(DATA RECORDS Opens)

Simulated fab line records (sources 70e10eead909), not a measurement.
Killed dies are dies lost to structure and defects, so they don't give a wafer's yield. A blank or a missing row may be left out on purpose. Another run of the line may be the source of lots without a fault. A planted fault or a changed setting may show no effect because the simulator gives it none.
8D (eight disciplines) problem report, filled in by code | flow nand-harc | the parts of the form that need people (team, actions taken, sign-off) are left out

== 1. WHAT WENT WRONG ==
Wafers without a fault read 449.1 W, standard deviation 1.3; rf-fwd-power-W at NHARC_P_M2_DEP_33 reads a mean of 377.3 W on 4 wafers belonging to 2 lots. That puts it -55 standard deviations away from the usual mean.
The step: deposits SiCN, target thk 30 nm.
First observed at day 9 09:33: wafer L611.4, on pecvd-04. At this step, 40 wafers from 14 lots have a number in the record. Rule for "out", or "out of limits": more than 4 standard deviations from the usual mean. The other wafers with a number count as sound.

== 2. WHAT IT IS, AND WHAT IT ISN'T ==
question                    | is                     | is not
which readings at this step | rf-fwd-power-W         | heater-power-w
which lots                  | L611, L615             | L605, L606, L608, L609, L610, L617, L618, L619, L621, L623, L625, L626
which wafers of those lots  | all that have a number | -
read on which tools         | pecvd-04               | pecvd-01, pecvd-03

(DATA RECORDS Closes)

- WORK TASK:
Every entry must be output again exactly as it was given.

- TASK RESULT:
Simulated fab line records (sources 70e10eead909), not a measurement.
Killed dies are dies lost to structure and defects, so they don't give a wafer's yield. A blank or a missing row may be left out on purpose. Another run of the line may be the source of lots without a fault. A planted fault or a changed setting may show no effect because the simulator gives it none.
8D (eight disciplines) problem report, filled in by code | flow nand-harc | the parts of the form that need people (team, actions taken, sign-off) are left out

== 1. WHAT WENT WRONG ==
Wafers without a fault read 449.1 W, standard deviation 1.3; rf-fwd-power-W at NHARC_P_M2_DEP_33 reads a mean of 377.3 W on 4 wafers belonging to 2 lots. That puts it -55 standard deviations away from the usual mean.
The step: deposits SiCN, target thk 30 nm.
First observed at day 9 09:33: wafer L611.4, on pecvd-04. At this step, 40 wafers from 14 lots have a number in the record. Rule for "out", or "out of limits": more than 4 standard deviations from the usual mean. The other wafers with a number count as sound.

== 2. WHAT IT IS, AND WHAT IT ISN'T ==
question                    | is                     | is not
which readings at this step | rf-fwd-power-W         | heater-power-w
which lots                  | L611, L615             | L605, L606, L608, L609, L610, L617, L618, L619, L621, L623, L625, L626
which wafers of those lots  | all that have a number | -
read on which tools         | pecvd-04               | pecvd-01, pecvd-03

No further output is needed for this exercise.